#### Work item:
Of the records that follow, copy only the lines from the line containing "Response: 0.301 um" to the line containing "Quantity | Unit | Reading", both included, exactly as written.

#### Data listing:
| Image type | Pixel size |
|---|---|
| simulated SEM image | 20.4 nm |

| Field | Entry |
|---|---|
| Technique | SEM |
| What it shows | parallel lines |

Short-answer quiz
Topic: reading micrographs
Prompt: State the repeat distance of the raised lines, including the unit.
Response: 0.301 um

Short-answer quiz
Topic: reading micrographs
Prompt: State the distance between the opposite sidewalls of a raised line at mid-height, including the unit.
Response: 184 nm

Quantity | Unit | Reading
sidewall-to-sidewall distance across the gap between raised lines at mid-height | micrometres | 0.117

#### Exercise answer:
Response: 0.301 um

Short-answer quiz
Topic: reading micrographs
Prompt: State the distance between the opposite sidewalls of a raised line at mid-height, including the unit.
Response: 184 nm

Quantity | Unit | Reading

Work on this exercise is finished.